Assignment
Print every line of the listing below, starting with the line that holds "In a pile the" and going on through the line that holds "(*) after a", both included, and print nothing else.

Given data
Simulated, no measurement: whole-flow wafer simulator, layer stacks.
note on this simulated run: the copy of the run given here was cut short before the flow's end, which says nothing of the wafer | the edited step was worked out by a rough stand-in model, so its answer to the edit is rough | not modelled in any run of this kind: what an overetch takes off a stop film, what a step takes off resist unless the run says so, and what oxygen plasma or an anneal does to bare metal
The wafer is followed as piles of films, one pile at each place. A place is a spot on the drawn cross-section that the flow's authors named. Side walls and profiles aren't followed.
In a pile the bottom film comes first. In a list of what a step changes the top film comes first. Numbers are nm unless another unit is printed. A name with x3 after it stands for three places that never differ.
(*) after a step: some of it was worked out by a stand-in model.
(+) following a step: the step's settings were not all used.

Answer section
In a pile the bottom film comes first. In a list of what a step changes the top film comes first. Numbers are nm unless another unit is printed. A name with x3 after it stands for three places that never differ.
(*) after a step: some of it was worked out by a stand-in model.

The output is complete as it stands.